_LISTED ENTRIES_
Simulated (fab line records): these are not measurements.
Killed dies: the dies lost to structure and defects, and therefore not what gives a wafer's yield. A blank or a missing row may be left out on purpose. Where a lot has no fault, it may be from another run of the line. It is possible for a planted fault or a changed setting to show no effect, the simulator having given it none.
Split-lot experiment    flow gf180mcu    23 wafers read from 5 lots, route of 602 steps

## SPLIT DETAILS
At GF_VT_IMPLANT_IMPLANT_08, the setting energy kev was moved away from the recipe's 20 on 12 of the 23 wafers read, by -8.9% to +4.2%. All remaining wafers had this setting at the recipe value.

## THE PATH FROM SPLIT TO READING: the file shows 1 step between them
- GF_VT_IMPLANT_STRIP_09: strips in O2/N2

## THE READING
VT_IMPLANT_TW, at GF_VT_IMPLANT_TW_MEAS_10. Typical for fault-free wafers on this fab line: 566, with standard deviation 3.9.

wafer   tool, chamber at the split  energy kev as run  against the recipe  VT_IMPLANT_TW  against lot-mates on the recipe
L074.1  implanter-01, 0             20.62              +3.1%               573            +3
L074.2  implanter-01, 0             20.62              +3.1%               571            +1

_WORK ORDER_
An exact reproduction of all the records is required.

_WRITTEN REPLY_
Simulated (fab line records): these are not measurements.
Killed dies: the dies lost to structure and defects, and therefore not what gives a wafer's yield. A blank or a missing row may be left out on purpose. Where a lot has no fault, it may be from another run of the line. It is possible for a planted fault or a changed setting to show no effect, the simulator having given it none.
Split-lot experiment    flow gf180mcu    23 wafers read from 5 lots, route of 602 steps

## SPLIT DETAILS
At GF_VT_IMPLANT_IMPLANT_08, the setting energy kev was moved away from the recipe's 20 on 12 of the 23 wafers read, by -8.9% to +4.2%. All remaining wafers had this setting at the recipe value.

## THE PATH FROM SPLIT TO READING: the file shows 1 step between them
- GF_VT_IMPLANT_STRIP_09: strips in O2/N2

## THE READING
VT_IMPLANT_TW, at GF_VT_IMPLANT_TW_MEAS_10. Typical for fault-free wafers on this fab line: 566, with standard deviation 3.9.

wafer   tool, chamber at the split  energy kev as run  against the recipe  VT_IMPLANT_TW  against lot-mates on the recipe
L074.1  implanter-01, 0             20.62              +3.1%               573            +3
L074.2  implanter-01, 0             20.62              +3.1%               571            +1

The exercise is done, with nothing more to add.